__MATERIAL SHOWN__:
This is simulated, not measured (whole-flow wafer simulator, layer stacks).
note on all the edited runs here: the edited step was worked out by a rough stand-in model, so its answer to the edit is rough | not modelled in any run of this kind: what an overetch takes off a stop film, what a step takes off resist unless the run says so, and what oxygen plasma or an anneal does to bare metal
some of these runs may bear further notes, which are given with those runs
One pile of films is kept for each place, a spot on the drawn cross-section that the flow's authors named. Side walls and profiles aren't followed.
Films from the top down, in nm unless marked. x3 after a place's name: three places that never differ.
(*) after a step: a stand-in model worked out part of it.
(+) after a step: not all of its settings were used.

__WORK INSTRUCTION__: The entries above must be transcribed word for word.

__EXERCISE OUTPUT__:
This is simulated, not measured (whole-flow wafer simulator, layer stacks).
note on all the edited runs here: the edited step was worked out by a rough stand-in model, so its answer to the edit is rough | not modelled in any run of this kind: what an overetch takes off a stop film, what a step takes off resist unless the run says so, and what oxygen plasma or an anneal does to bare metal
some of these runs may bear further notes, which are given with those runs
One pile of films is kept for each place, a spot on the drawn cross-section that the flow's authors named. Side walls and profiles aren't followed.
Films from the top down, in nm unless marked. x3 after a place's name: three places that never differ.
(*) after a step: a stand-in model worked out part of it.
(+) after a step: not all of its settings were used.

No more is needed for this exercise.